● **Data listing**
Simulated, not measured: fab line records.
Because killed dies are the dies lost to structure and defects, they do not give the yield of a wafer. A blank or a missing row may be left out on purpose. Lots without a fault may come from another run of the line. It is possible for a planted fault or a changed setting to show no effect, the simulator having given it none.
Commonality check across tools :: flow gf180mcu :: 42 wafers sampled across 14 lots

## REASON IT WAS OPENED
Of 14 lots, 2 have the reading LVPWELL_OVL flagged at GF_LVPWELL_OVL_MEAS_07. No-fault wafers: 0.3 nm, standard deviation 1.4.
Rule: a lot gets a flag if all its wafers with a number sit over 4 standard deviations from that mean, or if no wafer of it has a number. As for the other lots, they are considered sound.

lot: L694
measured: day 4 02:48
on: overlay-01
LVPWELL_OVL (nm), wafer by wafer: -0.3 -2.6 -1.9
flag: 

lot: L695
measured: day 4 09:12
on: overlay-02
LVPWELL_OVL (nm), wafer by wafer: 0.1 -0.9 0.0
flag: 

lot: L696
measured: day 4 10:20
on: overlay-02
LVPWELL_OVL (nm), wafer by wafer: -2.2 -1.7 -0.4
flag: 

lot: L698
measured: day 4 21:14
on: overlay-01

● **Assignment**
Using the data above, repeat every line exactly.

● **Exercise response**
Simulated, not measured: fab line records.
Because killed dies are the dies lost to structure and defects, they do not give the yield of a wafer. A blank or a missing row may be left out on purpose. Lots without a fault may come from another run of the line. It is possible for a planted fault or a changed setting to show no effect, the simulator having given it none.
Commonality check across tools :: flow gf180mcu :: 42 wafers sampled across 14 lots

## REASON IT WAS OPENED
Of 14 lots, 2 have the reading LVPWELL_OVL flagged at GF_LVPWELL_OVL_MEAS_07. No-fault wafers: 0.3 nm, standard deviation 1.4.
Rule: a lot gets a flag if all its wafers with a number sit over 4 standard deviations from that mean, or if no wafer of it has a number. As for the other lots, they are considered sound.

lot: L694
measured: day 4 02:48
on: overlay-01
LVPWELL_OVL (nm), wafer by wafer: -0.3 -2.6 -1.9
flag: 

lot: L695
measured: day 4 09:12
on: overlay-02
LVPWELL_OVL (nm), wafer by wafer: 0.1 -0.9 0.0
flag: 

lot: L696
measured: day 4 10:20
on: overlay-02
LVPWELL_OVL (nm), wafer by wafer: -2.2 -1.7 -0.4
flag: 

lot: L698
measured: day 4 21:14
on: overlay-01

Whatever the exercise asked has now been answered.